WORK TASK = Please print out every line of the material, unchanged.

Start of DATA

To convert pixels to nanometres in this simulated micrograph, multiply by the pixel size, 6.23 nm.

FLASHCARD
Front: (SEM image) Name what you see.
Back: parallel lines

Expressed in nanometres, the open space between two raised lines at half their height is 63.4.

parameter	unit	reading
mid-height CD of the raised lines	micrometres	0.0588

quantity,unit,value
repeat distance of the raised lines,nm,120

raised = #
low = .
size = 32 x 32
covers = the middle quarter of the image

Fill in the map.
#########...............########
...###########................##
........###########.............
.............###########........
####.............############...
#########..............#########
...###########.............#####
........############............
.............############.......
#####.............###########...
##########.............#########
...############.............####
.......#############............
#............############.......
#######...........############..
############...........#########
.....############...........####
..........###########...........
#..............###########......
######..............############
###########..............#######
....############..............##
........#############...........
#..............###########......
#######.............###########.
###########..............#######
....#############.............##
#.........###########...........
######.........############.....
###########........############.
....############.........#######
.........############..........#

End of DATA

ANSWER AREA =
To convert pixels to nanometres in this simulated micrograph, multiply by the pixel size, 6.23 nm.

FLASHCARD
Front: (SEM image) Name what you see.
Back: parallel lines

Expressed in nanometres, the open space between two raised lines at half their height is 63.4.

parameter	unit	reading
mid-height CD of the raised lines	micrometres	0.0588

quantity,unit,value
repeat distance of the raised lines,nm,120

raised = #
low = .
size = 32 x 32
covers = the middle quarter of the image

Fill in the map.
#########...............########
...###########................##
........###########.............
.............###########........
####.............############...
#########..............#########
...###########.............#####
........############............
.............############.......
#####.............###########...
##########.............#########
...############.............####
.......#############............
#............############.......
#######...........############..
############...........#########
.....############...........####
..........###########...........
#..............###########......
######..............############
###########..............#######
....############..............##
........#############...........
#..............###########......
#######.............###########.
###########..............#######
....#############.............##
#.........###########...........
######.........############.....
###########........############.
....############.........#######
.........############..........#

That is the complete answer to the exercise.